* WORK TASK: Down to the last line, print the material below verbatim.

* INFORMATION PROVIDED:

########################################

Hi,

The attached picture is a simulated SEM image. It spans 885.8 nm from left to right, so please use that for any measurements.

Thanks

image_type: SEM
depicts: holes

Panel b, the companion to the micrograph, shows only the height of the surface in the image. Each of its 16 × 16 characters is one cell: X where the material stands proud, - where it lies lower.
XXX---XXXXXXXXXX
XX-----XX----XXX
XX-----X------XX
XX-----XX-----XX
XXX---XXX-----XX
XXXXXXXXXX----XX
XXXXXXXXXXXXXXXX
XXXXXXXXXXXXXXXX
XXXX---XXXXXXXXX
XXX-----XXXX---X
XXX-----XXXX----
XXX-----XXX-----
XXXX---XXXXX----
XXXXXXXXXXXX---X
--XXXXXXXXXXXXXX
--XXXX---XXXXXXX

########################################

* WRITTEN REPLY:
Hi,

The attached picture is a simulated SEM image. It spans 885.8 nm from left to right, so please use that for any measurements.

Thanks

image_type: SEM
depicts: holes

Panel b, the companion to the micrograph, shows only the height of the surface in the image. Each of its 16 × 16 characters is one cell: X where the material stands proud, - where it lies lower.
XXX---XXXXXXXXXX
XX-----XX----XXX
XX-----X------XX
XX-----XX-----XX
XXX---XXX-----XX
XXXXXXXXXX----XX
XXXXXXXXXXXXXXXX
XXXXXXXXXXXXXXXX
XXXX---XXXXXXXXX
XXX-----XXXX---X
XXX-----XXXX----
XXX-----XXX-----
XXXX---XXXXX----
XXXXXXXXXXXX---X
--XXXXXXXXXXXXXX
--XXXX---XXXXXXX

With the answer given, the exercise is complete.